Work order:
The answer must be an exact copy of all the data below.

The data:
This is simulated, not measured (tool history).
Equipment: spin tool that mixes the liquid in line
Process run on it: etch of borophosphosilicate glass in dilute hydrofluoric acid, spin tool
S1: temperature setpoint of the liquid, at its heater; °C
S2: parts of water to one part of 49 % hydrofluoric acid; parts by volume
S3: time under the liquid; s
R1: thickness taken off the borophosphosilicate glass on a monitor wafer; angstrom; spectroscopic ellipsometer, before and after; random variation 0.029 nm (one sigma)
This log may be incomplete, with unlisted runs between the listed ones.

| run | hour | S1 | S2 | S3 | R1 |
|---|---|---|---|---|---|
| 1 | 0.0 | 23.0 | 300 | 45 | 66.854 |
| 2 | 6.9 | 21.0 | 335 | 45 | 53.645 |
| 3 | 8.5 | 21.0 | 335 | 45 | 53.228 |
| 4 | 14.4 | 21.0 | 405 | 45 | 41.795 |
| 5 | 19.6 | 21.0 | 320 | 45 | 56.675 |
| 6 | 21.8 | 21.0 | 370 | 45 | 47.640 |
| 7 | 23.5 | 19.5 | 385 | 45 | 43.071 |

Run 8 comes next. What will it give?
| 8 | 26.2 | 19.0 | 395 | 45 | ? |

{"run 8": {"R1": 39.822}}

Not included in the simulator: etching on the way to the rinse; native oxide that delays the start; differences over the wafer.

Exercise result:
This is simulated, not measured (tool history).
Equipment: spin tool that mixes the liquid in line
Process run on it: etch of borophosphosilicate glass in dilute hydrofluoric acid, spin tool
S1: temperature setpoint of the liquid, at its heater; °C
S2: parts of water to one part of 49 % hydrofluoric acid; parts by volume
S3: time under the liquid; s
R1: thickness taken off the borophosphosilicate glass on a monitor wafer; angstrom; spectroscopic ellipsometer, before and after; random variation 0.029 nm (one sigma)
This log may be incomplete, with unlisted runs between the listed ones.

| run | hour | S1 | S2 | S3 | R1 |
|---|---|---|---|---|---|
| 1 | 0.0 | 23.0 | 300 | 45 | 66.854 |
| 2 | 6.9 | 21.0 | 335 | 45 | 53.645 |
| 3 | 8.5 | 21.0 | 335 | 45 | 53.228 |
| 4 | 14.4 | 21.0 | 405 | 45 | 41.795 |
| 5 | 19.6 | 21.0 | 320 | 45 | 56.675 |
| 6 | 21.8 | 21.0 | 370 | 45 | 47.640 |
| 7 | 23.5 | 19.5 | 385 | 45 | 43.071 |

Run 8 comes next. What will it give?
| 8 | 26.2 | 19.0 | 395 | 45 | ? |

{"run 8": {"R1": 39.822}}

Not included in the simulator: etching on the way to the rinse; native oxide that delays the start; differences over the wafer.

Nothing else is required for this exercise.